PROVIDED INFORMATION »
::::

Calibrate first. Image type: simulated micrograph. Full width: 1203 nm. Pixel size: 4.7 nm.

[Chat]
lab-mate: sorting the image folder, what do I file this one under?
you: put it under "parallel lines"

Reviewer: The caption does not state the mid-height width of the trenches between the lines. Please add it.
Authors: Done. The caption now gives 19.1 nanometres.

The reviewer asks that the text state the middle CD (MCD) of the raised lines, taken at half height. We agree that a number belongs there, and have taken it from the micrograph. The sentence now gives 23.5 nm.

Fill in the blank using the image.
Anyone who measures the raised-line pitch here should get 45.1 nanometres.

::::

TASK ITEM »
All entries shown above should be duplicated without a single difference.

RESPONSE AREA »
Calibrate first. Image type: simulated micrograph. Full width: 1203 nm. Pixel size: 4.7 nm.

[Chat]
lab-mate: sorting the image folder, what do I file this one under?
you: put it under "parallel lines"

Reviewer: The caption does not state the mid-height width of the trenches between the lines. Please add it.
Authors: Done. The caption now gives 19.1 nanometres.

The reviewer asks that the text state the middle CD (MCD) of the raised lines, taken at half height. We agree that a number belongs there, and have taken it from the micrograph. The sentence now gives 23.5 nm.

Fill in the blank using the image.
Anyone who measures the raised-line pitch here should get 45.1 nanometres.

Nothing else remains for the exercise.